*** Begin section ***

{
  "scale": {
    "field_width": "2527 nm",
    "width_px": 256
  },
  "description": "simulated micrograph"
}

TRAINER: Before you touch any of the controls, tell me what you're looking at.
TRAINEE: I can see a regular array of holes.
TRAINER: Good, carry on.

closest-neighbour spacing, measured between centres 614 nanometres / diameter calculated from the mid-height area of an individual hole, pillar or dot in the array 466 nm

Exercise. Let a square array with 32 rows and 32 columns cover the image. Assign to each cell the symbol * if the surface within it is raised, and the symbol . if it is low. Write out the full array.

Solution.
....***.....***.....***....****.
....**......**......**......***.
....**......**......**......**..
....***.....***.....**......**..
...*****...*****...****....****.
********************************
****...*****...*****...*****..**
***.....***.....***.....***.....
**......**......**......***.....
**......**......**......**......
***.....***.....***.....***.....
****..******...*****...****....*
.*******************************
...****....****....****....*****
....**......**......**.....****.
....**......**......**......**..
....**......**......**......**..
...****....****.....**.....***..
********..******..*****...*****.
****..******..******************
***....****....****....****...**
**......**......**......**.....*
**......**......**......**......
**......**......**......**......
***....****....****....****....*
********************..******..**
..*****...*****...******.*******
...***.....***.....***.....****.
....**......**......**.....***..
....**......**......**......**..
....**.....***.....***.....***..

*** End section ***

Requirement:
Nothing in the data may be omitted; transcribe it exactly.

Problem solution:
{
  "scale": {
    "field_width": "2527 nm",
    "width_px": 256
  },
  "description": "simulated micrograph"
}

TRAINER: Before you touch any of the controls, tell me what you're looking at.
TRAINEE: I can see a regular array of holes.
TRAINER: Good, carry on.

closest-neighbour spacing, measured between centres 614 nanometres / diameter calculated from the mid-height area of an individual hole, pillar or dot in the array 466 nm

Exercise. Let a square array with 32 rows and 32 columns cover the image. Assign to each cell the symbol * if the surface within it is raised, and the symbol . if it is low. Write out the full array.

Solution.
....***.....***.....***....****.
....**......**......**......***.
....**......**......**......**..
....***.....***.....**......**..
...*****...*****...****....****.
********************************
****...*****...*****...*****..**
***.....***.....***.....***.....
**......**......**......***.....
**......**......**......**......
***.....***.....***.....***.....
****..******...*****...****....*
.*******************************
...****....****....****....*****
....**......**......**.....****.
....**......**......**......**..
....**......**......**......**..
...****....****.....**.....***..
********..******..*****...*****.
****..******..******************
***....****....****....****...**
**......**......**......**.....*
**......**......**......**......
**......**......**......**......
***....****....****....****....*
********************..******..**
..*****...*****...******.*******
...***.....***.....***.....****.
....**......**......**.....***..
....**......**......**......**..
....**.....***.....***.....***..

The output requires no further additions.